■ **WORK ITEM**
Please take the records that follow and repeat exactly the lines starting with the line with "3A,16.4,205,2,0.94,79,340.01" and going on through the line with "14C,68.7,205,2,0.94,79,343.03".

__________________________________________________
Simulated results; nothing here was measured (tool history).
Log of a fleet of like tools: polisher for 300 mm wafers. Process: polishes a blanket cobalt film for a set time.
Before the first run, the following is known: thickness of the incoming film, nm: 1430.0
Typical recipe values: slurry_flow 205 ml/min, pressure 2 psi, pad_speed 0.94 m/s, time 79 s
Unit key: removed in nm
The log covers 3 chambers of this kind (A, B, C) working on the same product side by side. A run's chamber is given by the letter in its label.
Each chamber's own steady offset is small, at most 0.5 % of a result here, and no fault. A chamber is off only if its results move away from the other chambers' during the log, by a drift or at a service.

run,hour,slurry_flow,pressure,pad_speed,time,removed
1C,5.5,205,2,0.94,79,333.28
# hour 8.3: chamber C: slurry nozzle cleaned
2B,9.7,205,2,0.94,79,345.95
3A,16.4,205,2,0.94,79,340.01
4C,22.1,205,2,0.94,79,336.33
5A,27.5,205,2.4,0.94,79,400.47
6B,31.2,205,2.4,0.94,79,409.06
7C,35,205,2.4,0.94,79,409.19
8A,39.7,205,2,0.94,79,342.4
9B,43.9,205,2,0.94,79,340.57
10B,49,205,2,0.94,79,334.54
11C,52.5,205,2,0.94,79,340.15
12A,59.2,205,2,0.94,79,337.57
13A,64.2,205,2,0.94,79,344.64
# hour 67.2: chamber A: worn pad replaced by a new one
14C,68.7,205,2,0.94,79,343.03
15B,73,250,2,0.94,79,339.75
__________________________________________________

■ **TASK RESPONSE**
3A,16.4,205,2,0.94,79,340.01
4C,22.1,205,2,0.94,79,336.33
5A,27.5,205,2.4,0.94,79,400.47
6B,31.2,205,2.4,0.94,79,409.06
7C,35,205,2.4,0.94,79,409.19
8A,39.7,205,2,0.94,79,342.4
9B,43.9,205,2,0.94,79,340.57
10B,49,205,2,0.94,79,334.54
11C,52.5,205,2,0.94,79,340.15
12A,59.2,205,2,0.94,79,337.57
13A,64.2,205,2,0.94,79,344.64
# hour 67.2: chamber A: worn pad replaced by a new one
14C,68.7,205,2,0.94,79,343.03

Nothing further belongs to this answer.